## DATA EXTRACTS
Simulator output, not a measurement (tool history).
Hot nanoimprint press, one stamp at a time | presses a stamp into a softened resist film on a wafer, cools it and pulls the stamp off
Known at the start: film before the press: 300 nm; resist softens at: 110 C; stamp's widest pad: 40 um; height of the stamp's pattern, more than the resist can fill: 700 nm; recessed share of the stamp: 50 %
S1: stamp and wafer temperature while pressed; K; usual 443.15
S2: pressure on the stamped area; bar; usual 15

## EXERCISE
Each line above is to be set down again verbatim.

## RESPONSE BOX
Simulator output, not a measurement (tool history).
Hot nanoimprint press, one stamp at a time | presses a stamp into a softened resist film on a wafer, cools it and pulls the stamp off
Known at the start: film before the press: 300 nm; resist softens at: 110 C; stamp's widest pad: 40 um; height of the stamp's pattern, more than the resist can fill: 700 nm; recessed share of the stamp: 50 %
S1: stamp and wafer temperature while pressed; K; usual 443.15
S2: pressure on the stamped area; bar; usual 15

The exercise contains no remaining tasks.